=== Records shown ===

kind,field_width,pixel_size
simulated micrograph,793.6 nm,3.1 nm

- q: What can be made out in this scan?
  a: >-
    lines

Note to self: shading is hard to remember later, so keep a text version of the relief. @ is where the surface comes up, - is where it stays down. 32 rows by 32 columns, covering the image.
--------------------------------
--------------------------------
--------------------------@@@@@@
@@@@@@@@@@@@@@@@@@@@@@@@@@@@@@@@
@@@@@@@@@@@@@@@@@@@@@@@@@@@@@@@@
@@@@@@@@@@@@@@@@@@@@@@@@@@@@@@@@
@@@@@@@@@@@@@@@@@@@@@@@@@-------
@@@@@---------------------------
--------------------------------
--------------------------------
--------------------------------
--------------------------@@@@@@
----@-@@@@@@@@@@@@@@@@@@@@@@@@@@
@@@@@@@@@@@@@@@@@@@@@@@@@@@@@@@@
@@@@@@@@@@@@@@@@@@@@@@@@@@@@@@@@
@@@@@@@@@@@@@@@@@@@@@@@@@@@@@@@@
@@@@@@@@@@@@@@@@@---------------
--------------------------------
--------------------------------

===

#### Required action
Return the material in full, restating each entry word for word.

#### Exercise result
kind,field_width,pixel_size
simulated micrograph,793.6 nm,3.1 nm

- q: What can be made out in this scan?
  a: >-
    lines

Note to self: shading is hard to remember later, so keep a text version of the relief. @ is where the surface comes up, - is where it stays down. 32 rows by 32 columns, covering the image.
--------------------------------
--------------------------------
--------------------------@@@@@@
@@@@@@@@@@@@@@@@@@@@@@@@@@@@@@@@
@@@@@@@@@@@@@@@@@@@@@@@@@@@@@@@@
@@@@@@@@@@@@@@@@@@@@@@@@@@@@@@@@
@@@@@@@@@@@@@@@@@@@@@@@@@-------
@@@@@---------------------------
--------------------------------
--------------------------------
--------------------------------
--------------------------@@@@@@
----@-@@@@@@@@@@@@@@@@@@@@@@@@@@
@@@@@@@@@@@@@@@@@@@@@@@@@@@@@@@@
@@@@@@@@@@@@@@@@@@@@@@@@@@@@@@@@
@@@@@@@@@@@@@@@@@@@@@@@@@@@@@@@@
@@@@@@@@@@@@@@@@@---------------
--------------------------------
--------------------------------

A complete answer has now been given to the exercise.